Dataset content —
■ ■ ■ ■ ■ ■ ■

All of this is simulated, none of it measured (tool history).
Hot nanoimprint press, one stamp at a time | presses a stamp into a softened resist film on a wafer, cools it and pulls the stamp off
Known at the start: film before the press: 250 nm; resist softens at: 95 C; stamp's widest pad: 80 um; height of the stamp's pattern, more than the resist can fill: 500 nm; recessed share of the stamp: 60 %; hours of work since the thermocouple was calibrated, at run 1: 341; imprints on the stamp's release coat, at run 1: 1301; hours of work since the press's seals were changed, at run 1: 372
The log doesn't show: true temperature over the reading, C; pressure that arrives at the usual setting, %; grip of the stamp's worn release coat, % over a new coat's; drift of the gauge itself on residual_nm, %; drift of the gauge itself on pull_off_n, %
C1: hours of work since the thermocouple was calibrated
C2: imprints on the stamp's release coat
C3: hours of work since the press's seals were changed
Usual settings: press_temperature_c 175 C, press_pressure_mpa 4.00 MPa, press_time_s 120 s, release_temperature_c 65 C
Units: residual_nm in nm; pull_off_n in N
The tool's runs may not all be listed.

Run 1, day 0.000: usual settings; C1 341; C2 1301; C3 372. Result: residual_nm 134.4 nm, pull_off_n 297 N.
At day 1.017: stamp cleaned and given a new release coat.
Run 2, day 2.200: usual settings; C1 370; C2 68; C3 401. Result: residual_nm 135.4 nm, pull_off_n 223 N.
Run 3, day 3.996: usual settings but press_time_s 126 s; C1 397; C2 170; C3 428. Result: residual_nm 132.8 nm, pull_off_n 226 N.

■ ■ ■ ■ ■ ■ ■

Required action —
From the first line to the last, write out the listing exactly.

Task output —
All of this is simulated, none of it measured (tool history).
Hot nanoimprint press, one stamp at a time | presses a stamp into a softened resist film on a wafer, cools it and pulls the stamp off
Known at the start: film before the press: 250 nm; resist softens at: 95 C; stamp's widest pad: 80 um; height of the stamp's pattern, more than the resist can fill: 500 nm; recessed share of the stamp: 60 %; hours of work since the thermocouple was calibrated, at run 1: 341; imprints on the stamp's release coat, at run 1: 1301; hours of work since the press's seals were changed, at run 1: 372
The log doesn't show: true temperature over the reading, C; pressure that arrives at the usual setting, %; grip of the stamp's worn release coat, % over a new coat's; drift of the gauge itself on residual_nm, %; drift of the gauge itself on pull_off_n, %
C1: hours of work since the thermocouple was calibrated
C2: imprints on the stamp's release coat
C3: hours of work since the press's seals were changed
Usual settings: press_temperature_c 175 C, press_pressure_mpa 4.00 MPa, press_time_s 120 s, release_temperature_c 65 C
Units: residual_nm in nm; pull_off_n in N
The tool's runs may not all be listed.

Run 1, day 0.000: usual settings; C1 341; C2 1301; C3 372. Result: residual_nm 134.4 nm, pull_off_n 297 N.
At day 1.017: stamp cleaned and given a new release coat.
Run 2, day 2.200: usual settings; C1 370; C2 68; C3 401. Result: residual_nm 135.4 nm, pull_off_n 223 N.
Run 3, day 3.996: usual settings but press_time_s 126 s; C1 397; C2 170; C3 428. Result: residual_nm 132.8 nm, pull_off_n 226 N.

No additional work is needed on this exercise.